(DATA SHOWN Opens)

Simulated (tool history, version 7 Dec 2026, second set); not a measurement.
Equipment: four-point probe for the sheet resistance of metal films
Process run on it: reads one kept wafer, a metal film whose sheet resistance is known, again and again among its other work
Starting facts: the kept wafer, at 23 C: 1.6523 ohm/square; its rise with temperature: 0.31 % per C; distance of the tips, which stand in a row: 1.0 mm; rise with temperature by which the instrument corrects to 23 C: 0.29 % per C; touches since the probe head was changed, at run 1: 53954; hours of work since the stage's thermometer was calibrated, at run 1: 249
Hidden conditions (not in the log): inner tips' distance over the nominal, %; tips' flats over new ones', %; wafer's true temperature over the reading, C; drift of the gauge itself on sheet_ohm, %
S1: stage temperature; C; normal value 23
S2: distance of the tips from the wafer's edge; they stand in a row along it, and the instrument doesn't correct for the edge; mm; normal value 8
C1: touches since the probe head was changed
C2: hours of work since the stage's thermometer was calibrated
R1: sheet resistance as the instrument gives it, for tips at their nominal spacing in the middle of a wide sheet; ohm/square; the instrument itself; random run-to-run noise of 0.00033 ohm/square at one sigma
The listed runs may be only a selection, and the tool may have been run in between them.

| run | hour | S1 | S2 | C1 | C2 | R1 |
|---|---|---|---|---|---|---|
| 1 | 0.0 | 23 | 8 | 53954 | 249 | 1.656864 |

(DATA SHOWN Closes)

> **BRIEF**:
Your answer should be the lines of the listing above between the line holding "Starting facts: the" and the line holding "C1: touches since the probe head was changed", inclusive, restated word for word and alone.

> **RESULT**:
Starting facts: the kept wafer, at 23 C: 1.6523 ohm/square; its rise with temperature: 0.31 % per C; distance of the tips, which stand in a row: 1.0 mm; rise with temperature by which the instrument corrects to 23 C: 0.29 % per C; touches since the probe head was changed, at run 1: 53954; hours of work since the stage's thermometer was calibrated, at run 1: 249
Hidden conditions (not in the log): inner tips' distance over the nominal, %; tips' flats over new ones', %; wafer's true temperature over the reading, C; drift of the gauge itself on sheet_ohm, %
S1: stage temperature; C; normal value 23
S2: distance of the tips from the wafer's edge; they stand in a row along it, and the instrument doesn't correct for the edge; mm; normal value 8
C1: touches since the probe head was changed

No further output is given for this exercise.